| Assigned task |
Among the entries below, one line contains "The step etches" and another contains "(a.u.) | throttle_valve_pct (%)". Transcribe those two lines and every line between them, exactly.

= Beginning of Section =

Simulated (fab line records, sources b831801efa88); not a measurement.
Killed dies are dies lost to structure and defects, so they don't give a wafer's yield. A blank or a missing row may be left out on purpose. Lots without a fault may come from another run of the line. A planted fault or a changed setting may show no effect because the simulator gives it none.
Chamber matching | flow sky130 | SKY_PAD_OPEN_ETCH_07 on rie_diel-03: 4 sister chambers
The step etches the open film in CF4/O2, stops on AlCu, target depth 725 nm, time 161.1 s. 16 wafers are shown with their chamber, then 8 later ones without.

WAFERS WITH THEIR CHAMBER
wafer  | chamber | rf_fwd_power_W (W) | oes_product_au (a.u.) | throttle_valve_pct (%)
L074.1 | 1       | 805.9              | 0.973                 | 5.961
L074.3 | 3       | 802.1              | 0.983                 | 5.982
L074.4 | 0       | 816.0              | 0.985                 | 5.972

= End of Section =

| Response box |
The step etches the open film in CF4/O2, stops on AlCu, target depth 725 nm, time 161.1 s. 16 wafers are shown with their chamber, then 8 later ones without.

WAFERS WITH THEIR CHAMBER
wafer  | chamber | rf_fwd_power_W (W) | oes_product_au (a.u.) | throttle_valve_pct (%)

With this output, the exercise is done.